Below are the entries; give again exactly the lines from the one mentioning "Flow gf180mcu, made" through the one mentioning "9 | DEVELOP | thickness 700 nm, 60 s", inclusive.

Segment Open
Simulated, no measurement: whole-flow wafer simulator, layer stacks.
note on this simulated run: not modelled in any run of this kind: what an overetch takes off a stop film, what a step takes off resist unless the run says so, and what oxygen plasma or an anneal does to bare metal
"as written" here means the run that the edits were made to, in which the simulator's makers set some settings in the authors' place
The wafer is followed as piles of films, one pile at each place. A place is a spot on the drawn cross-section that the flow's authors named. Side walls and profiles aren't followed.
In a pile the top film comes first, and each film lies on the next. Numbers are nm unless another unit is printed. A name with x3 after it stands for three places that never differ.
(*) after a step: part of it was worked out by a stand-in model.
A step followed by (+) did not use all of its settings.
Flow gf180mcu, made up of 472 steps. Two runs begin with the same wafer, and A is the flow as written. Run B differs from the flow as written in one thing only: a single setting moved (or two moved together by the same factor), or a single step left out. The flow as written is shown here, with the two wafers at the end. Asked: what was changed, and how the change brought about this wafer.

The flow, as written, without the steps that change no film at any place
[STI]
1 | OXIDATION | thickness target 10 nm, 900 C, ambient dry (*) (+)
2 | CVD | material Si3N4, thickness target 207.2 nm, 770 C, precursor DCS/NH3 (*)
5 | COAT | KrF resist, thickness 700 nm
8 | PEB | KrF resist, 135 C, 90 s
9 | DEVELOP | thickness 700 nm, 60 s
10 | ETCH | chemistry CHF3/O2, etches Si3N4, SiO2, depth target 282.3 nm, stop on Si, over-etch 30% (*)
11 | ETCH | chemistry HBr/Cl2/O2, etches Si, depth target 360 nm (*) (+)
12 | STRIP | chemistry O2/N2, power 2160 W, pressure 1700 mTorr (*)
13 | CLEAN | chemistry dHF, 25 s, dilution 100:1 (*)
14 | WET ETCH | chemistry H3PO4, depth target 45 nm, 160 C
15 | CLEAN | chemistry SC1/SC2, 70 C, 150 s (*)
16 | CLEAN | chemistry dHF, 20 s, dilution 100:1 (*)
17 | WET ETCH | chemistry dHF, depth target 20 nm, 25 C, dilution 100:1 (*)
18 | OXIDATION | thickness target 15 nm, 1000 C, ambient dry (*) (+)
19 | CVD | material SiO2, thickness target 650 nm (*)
Segment Closed

**Result**.
Flow gf180mcu, made up of 472 steps. Two runs begin with the same wafer, and A is the flow as written. Run B differs from the flow as written in one thing only: a single setting moved (or two moved together by the same factor), or a single step left out. The flow as written is shown here, with the two wafers at the end. Asked: what was changed, and how the change brought about this wafer.

The flow, as written, without the steps that change no film at any place
[STI]
1 | OXIDATION | thickness target 10 nm, 900 C, ambient dry (*) (+)
2 | CVD | material Si3N4, thickness target 207.2 nm, 770 C, precursor DCS/NH3 (*)
5 | COAT | KrF resist, thickness 700 nm
8 | PEB | KrF resist, 135 C, 90 s
9 | DEVELOP | thickness 700 nm, 60 s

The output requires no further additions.